● **DATA FOR REVIEW**
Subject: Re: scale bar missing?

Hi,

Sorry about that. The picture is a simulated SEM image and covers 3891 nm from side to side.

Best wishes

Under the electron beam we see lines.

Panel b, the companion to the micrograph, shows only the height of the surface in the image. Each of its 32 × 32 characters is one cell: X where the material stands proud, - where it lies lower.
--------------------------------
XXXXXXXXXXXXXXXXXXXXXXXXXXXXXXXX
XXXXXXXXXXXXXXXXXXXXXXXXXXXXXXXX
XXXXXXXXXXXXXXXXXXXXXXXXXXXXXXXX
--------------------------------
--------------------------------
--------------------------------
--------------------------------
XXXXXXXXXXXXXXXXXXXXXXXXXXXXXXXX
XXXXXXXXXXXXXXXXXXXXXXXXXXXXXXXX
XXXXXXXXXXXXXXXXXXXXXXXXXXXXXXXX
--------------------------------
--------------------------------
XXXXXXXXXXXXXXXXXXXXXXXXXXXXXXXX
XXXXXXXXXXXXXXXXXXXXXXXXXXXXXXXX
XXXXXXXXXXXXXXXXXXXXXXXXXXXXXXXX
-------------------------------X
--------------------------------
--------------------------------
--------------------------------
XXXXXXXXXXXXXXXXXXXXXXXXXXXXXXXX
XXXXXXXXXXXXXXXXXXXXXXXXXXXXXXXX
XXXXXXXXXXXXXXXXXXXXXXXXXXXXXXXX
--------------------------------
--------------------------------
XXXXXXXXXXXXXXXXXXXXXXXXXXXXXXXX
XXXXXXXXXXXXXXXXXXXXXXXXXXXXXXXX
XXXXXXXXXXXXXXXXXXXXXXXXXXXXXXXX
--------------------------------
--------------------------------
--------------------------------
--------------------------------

● **WORK ITEM**
Output the records again in full. Keep every character as written.

● **WRITTEN ANSWER**
Subject: Re: scale bar missing?

Hi,

Sorry about that. The picture is a simulated SEM image and covers 3891 nm from side to side.

Best wishes

Under the electron beam we see lines.

Panel b, the companion to the micrograph, shows only the height of the surface in the image. Each of its 32 × 32 characters is one cell: X where the material stands proud, - where it lies lower.
--------------------------------
XXXXXXXXXXXXXXXXXXXXXXXXXXXXXXXX
XXXXXXXXXXXXXXXXXXXXXXXXXXXXXXXX
XXXXXXXXXXXXXXXXXXXXXXXXXXXXXXXX
--------------------------------
--------------------------------
--------------------------------
--------------------------------
XXXXXXXXXXXXXXXXXXXXXXXXXXXXXXXX
XXXXXXXXXXXXXXXXXXXXXXXXXXXXXXXX
XXXXXXXXXXXXXXXXXXXXXXXXXXXXXXXX
--------------------------------
--------------------------------
XXXXXXXXXXXXXXXXXXXXXXXXXXXXXXXX
XXXXXXXXXXXXXXXXXXXXXXXXXXXXXXXX
XXXXXXXXXXXXXXXXXXXXXXXXXXXXXXXX
-------------------------------X
--------------------------------
--------------------------------
--------------------------------
XXXXXXXXXXXXXXXXXXXXXXXXXXXXXXXX
XXXXXXXXXXXXXXXXXXXXXXXXXXXXXXXX
XXXXXXXXXXXXXXXXXXXXXXXXXXXXXXXX
--------------------------------
--------------------------------
XXXXXXXXXXXXXXXXXXXXXXXXXXXXXXXX
XXXXXXXXXXXXXXXXXXXXXXXXXXXXXXXX
XXXXXXXXXXXXXXXXXXXXXXXXXXXXXXXX
--------------------------------
--------------------------------
--------------------------------
--------------------------------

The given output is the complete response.